> **Record excerpts**:
↓↓↓

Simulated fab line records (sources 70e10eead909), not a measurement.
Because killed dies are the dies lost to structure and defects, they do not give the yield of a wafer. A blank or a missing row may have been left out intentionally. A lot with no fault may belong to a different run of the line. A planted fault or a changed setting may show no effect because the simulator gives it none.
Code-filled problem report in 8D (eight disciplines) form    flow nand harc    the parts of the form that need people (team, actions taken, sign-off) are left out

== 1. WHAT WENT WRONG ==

↑↑↑

> **Requirement**: Copy all the records above precisely.

> **Result**:
Simulated fab line records (sources 70e10eead909), not a measurement.
Because killed dies are the dies lost to structure and defects, they do not give the yield of a wafer. A blank or a missing row may have been left out intentionally. A lot with no fault may belong to a different run of the line. A planted fault or a changed setting may show no effect because the simulator gives it none.
Code-filled problem report in 8D (eight disciplines) form    flow nand harc    the parts of the form that need people (team, actions taken, sign-off) are left out

== 1. WHAT WENT WRONG ==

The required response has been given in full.